_Data shown_
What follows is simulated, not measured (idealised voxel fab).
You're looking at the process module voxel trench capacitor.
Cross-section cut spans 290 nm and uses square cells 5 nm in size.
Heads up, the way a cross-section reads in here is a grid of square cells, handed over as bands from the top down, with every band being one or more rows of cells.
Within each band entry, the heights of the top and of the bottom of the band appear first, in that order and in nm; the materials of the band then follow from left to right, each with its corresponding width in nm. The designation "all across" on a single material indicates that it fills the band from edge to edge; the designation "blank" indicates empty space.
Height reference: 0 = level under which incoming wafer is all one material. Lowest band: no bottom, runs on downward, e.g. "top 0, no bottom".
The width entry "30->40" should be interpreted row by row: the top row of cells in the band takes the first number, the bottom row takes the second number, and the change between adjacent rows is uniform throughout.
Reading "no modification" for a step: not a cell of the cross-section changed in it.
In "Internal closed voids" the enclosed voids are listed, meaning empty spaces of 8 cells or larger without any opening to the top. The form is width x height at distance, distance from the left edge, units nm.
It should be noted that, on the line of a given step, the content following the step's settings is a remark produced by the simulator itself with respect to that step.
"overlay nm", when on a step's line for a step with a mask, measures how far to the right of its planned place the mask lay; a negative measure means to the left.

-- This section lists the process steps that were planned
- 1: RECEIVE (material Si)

_Requirement_
The records above are to be given again in full, exactly as written.

_Task answer_
What follows is simulated, not measured (idealised voxel fab).
You're looking at the process module voxel trench capacitor.
Cross-section cut spans 290 nm and uses square cells 5 nm in size.
Heads up, the way a cross-section reads in here is a grid of square cells, handed over as bands from the top down, with every band being one or more rows of cells.
Within each band entry, the heights of the top and of the bottom of the band appear first, in that order and in nm; the materials of the band then follow from left to right, each with its corresponding width in nm. The designation "all across" on a single material indicates that it fills the band from edge to edge; the designation "blank" indicates empty space.
Height reference: 0 = level under which incoming wafer is all one material. Lowest band: no bottom, runs on downward, e.g. "top 0, no bottom".
The width entry "30->40" should be interpreted row by row: the top row of cells in the band takes the first number, the bottom row takes the second number, and the change between adjacent rows is uniform throughout.
Reading "no modification" for a step: not a cell of the cross-section changed in it.
In "Internal closed voids" the enclosed voids are listed, meaning empty spaces of 8 cells or larger without any opening to the top. The form is width x height at distance, distance from the left edge, units nm.
It should be noted that, on the line of a given step, the content following the step's settings is a remark produced by the simulator itself with respect to that step.
"overlay nm", when on a step's line for a step with a mask, measures how far to the right of its planned place the mask lay; a negative measure means to the left.

-- This section lists the process steps that were planned
- 1: RECEIVE (material Si)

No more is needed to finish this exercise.